###

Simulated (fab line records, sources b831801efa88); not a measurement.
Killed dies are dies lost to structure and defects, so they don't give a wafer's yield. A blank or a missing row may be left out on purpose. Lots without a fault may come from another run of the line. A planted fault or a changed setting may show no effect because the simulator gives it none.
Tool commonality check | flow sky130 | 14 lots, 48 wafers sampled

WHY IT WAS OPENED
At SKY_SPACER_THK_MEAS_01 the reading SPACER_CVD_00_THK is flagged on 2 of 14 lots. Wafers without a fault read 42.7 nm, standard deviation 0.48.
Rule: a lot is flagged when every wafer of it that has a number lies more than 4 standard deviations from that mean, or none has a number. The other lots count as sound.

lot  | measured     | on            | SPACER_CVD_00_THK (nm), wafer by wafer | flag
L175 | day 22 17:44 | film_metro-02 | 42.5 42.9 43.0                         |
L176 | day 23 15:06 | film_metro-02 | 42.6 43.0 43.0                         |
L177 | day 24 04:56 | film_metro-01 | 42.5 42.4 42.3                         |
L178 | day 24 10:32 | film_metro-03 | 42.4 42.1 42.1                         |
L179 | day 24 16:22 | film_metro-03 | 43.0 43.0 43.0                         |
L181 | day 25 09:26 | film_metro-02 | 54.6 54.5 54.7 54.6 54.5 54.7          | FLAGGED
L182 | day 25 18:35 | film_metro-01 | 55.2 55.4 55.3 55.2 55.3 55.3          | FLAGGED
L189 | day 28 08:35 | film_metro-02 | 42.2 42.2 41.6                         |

###

Assigned task ▸ Give back the records word for word. Start at the first line, end at the line containing "L182 | day 25", and include both.

Written reply ▸
Simulated (fab line records, sources b831801efa88); not a measurement.
Killed dies are dies lost to structure and defects, so they don't give a wafer's yield. A blank or a missing row may be left out on purpose. Lots without a fault may come from another run of the line. A planted fault or a changed setting may show no effect because the simulator gives it none.
Tool commonality check | flow sky130 | 14 lots, 48 wafers sampled

WHY IT WAS OPENED
At SKY_SPACER_THK_MEAS_01 the reading SPACER_CVD_00_THK is flagged on 2 of 14 lots. Wafers without a fault read 42.7 nm, standard deviation 0.48.
Rule: a lot is flagged when every wafer of it that has a number lies more than 4 standard deviations from that mean, or none has a number. The other lots count as sound.

lot  | measured     | on            | SPACER_CVD_00_THK (nm), wafer by wafer | flag
L175 | day 22 17:44 | film_metro-02 | 42.5 42.9 43.0                         |
L176 | day 23 15:06 | film_metro-02 | 42.6 43.0 43.0                         |
L177 | day 24 04:56 | film_metro-01 | 42.5 42.4 42.3                         |
L178 | day 24 10:32 | film_metro-03 | 42.4 42.1 42.1                         |
L179 | day 24 16:22 | film_metro-03 | 43.0 43.0 43.0                         |
L181 | day 25 09:26 | film_metro-02 | 54.6 54.5 54.7 54.6 54.5 54.7          | FLAGGED
L182 | day 25 18:35 | film_metro-01 | 55.2 55.4 55.3 55.2 55.3 55.3          | FLAGGED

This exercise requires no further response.